§ Brief:
Output the data below in full, byte for byte. Nothing may differ.

§ Listed records:
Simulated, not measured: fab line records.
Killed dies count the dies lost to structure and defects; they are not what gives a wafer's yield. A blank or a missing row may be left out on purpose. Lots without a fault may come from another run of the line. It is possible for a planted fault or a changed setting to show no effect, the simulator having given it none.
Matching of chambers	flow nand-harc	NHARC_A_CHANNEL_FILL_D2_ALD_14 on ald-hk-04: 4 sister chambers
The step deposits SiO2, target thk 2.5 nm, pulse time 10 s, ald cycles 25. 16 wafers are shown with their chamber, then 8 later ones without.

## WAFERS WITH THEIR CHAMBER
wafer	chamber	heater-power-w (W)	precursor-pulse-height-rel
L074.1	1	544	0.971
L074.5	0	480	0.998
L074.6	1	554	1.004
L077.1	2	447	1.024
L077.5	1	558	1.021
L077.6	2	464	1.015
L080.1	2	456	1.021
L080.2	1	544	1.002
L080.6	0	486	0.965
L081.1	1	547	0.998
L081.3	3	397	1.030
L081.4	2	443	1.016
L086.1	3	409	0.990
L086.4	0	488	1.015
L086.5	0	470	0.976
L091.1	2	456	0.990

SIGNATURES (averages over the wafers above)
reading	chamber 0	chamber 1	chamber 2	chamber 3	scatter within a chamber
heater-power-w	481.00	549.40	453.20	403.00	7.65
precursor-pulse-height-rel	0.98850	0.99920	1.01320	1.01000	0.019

§ Task output:
Simulated, not measured: fab line records.
Killed dies count the dies lost to structure and defects; they are not what gives a wafer's yield. A blank or a missing row may be left out on purpose. Lots without a fault may come from another run of the line. It is possible for a planted fault or a changed setting to show no effect, the simulator having given it none.
Matching of chambers	flow nand-harc	NHARC_A_CHANNEL_FILL_D2_ALD_14 on ald-hk-04: 4 sister chambers
The step deposits SiO2, target thk 2.5 nm, pulse time 10 s, ald cycles 25. 16 wafers are shown with their chamber, then 8 later ones without.

## WAFERS WITH THEIR CHAMBER
wafer	chamber	heater-power-w (W)	precursor-pulse-height-rel
L074.1	1	544	0.971
L074.5	0	480	0.998
L074.6	1	554	1.004
L077.1	2	447	1.024
L077.5	1	558	1.021
L077.6	2	464	1.015
L080.1	2	456	1.021
L080.2	1	544	1.002
L080.6	0	486	0.965
L081.1	1	547	0.998
L081.3	3	397	1.030
L081.4	2	443	1.016
L086.1	3	409	0.990
L086.4	0	488	1.015
L086.5	0	470	0.976
L091.1	2	456	0.990

SIGNATURES (averages over the wafers above)
reading	chamber 0	chamber 1	chamber 2	chamber 3	scatter within a chamber
heater-power-w	481.00	549.40	453.20	403.00	7.65
precursor-pulse-height-rel	0.98850	0.99920	1.01320	1.01000	0.019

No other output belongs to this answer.